Given data:
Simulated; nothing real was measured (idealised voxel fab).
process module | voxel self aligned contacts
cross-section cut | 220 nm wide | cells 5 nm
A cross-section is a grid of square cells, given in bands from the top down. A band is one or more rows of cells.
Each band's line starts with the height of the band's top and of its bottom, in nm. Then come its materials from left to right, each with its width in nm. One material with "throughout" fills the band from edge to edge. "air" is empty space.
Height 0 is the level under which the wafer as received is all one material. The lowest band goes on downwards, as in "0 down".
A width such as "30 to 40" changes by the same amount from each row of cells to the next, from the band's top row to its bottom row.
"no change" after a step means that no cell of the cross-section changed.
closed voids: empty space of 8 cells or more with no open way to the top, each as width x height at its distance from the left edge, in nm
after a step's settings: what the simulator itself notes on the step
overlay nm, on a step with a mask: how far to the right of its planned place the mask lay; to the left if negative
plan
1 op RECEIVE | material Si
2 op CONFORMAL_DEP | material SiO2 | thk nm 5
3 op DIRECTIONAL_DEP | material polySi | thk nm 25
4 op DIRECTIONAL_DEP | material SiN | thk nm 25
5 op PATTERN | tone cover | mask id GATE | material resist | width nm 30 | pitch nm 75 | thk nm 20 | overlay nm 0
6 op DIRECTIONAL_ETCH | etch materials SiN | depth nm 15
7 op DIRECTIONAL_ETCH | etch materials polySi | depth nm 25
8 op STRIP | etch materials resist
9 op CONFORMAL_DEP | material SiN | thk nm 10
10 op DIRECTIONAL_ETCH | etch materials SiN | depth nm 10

Work request: Whatever appears in the listing should be copied exactly and completely.

Answer section:
Simulated; nothing real was measured (idealised voxel fab).
process module | voxel self aligned contacts
cross-section cut | 220 nm wide | cells 5 nm
A cross-section is a grid of square cells, given in bands from the top down. A band is one or more rows of cells.
Each band's line starts with the height of the band's top and of its bottom, in nm. Then come its materials from left to right, each with its width in nm. One material with "throughout" fills the band from edge to edge. "air" is empty space.
Height 0 is the level under which the wafer as received is all one material. The lowest band goes on downwards, as in "0 down".
A width such as "30 to 40" changes by the same amount from each row of cells to the next, from the band's top row to its bottom row.
"no change" after a step means that no cell of the cross-section changed.
closed voids: empty space of 8 cells or more with no open way to the top, each as width x height at its distance from the left edge, in nm
after a step's settings: what the simulator itself notes on the step
overlay nm, on a step with a mask: how far to the right of its planned place the mask lay; to the left if negative
plan
1 op RECEIVE | material Si
2 op CONFORMAL_DEP | material SiO2 | thk nm 5
3 op DIRECTIONAL_DEP | material polySi | thk nm 25
4 op DIRECTIONAL_DEP | material SiN | thk nm 25
5 op PATTERN | tone cover | mask id GATE | material resist | width nm 30 | pitch nm 75 | thk nm 20 | overlay nm 0
6 op DIRECTIONAL_ETCH | etch materials SiN | depth nm 15
7 op DIRECTIONAL_ETCH | etch materials polySi | depth nm 25
8 op STRIP | etch materials resist
9 op CONFORMAL_DEP | material SiN | thk nm 10
10 op DIRECTIONAL_ETCH | etch materials SiN | depth nm 10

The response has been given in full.